▶ WORK TASK
An exact repetition of the records is required. Leave nothing out.

============

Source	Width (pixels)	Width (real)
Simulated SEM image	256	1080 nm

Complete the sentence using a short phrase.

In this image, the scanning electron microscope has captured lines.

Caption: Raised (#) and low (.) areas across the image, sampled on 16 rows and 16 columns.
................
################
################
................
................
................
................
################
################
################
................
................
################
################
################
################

============

▶ RESPONSE BOX
Source	Width (pixels)	Width (real)
Simulated SEM image	256	1080 nm

Complete the sentence using a short phrase.

In this image, the scanning electron microscope has captured lines.

Caption: Raised (#) and low (.) areas across the image, sampled on 16 rows and 16 columns.
................
################
################
................
................
................
................
################
################
################
................
................
################
################
################
################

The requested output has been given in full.